## [Work request]
The lines from the top of the records below through the one containing "R1: time until" are to be transcribed exactly, and nothing else is to be added.

>>>>

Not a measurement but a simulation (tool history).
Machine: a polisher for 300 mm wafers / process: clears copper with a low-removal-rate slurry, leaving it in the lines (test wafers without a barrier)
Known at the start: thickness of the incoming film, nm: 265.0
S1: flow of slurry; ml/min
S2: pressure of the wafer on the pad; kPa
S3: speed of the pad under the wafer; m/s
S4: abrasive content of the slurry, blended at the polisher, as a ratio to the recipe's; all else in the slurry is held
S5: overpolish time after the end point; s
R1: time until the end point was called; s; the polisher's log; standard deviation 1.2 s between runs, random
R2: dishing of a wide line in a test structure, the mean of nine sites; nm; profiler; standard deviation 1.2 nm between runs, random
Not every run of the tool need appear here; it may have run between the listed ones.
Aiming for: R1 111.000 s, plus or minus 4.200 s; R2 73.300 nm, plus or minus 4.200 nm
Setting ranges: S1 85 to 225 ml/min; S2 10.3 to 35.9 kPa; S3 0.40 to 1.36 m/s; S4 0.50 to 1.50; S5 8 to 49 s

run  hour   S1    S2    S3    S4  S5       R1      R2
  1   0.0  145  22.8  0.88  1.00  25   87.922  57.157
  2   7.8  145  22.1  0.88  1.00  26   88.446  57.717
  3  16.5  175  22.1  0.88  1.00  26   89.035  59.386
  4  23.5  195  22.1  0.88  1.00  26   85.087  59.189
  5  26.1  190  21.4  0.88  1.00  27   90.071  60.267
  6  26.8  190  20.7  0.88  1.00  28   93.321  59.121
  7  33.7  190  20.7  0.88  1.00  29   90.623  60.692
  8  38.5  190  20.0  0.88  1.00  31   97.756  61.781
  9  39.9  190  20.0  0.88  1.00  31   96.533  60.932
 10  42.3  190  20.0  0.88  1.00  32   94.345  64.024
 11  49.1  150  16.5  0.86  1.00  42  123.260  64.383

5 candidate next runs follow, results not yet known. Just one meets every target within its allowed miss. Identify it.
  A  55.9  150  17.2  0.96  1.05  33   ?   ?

<<<<

## [Task answer]
Not a measurement but a simulation (tool history).
Machine: a polisher for 300 mm wafers / process: clears copper with a low-removal-rate slurry, leaving it in the lines (test wafers without a barrier)
Known at the start: thickness of the incoming film, nm: 265.0
S1: flow of slurry; ml/min
S2: pressure of the wafer on the pad; kPa
S3: speed of the pad under the wafer; m/s
S4: abrasive content of the slurry, blended at the polisher, as a ratio to the recipe's; all else in the slurry is held
S5: overpolish time after the end point; s
R1: time until the end point was called; s; the polisher's log; standard deviation 1.2 s between runs, random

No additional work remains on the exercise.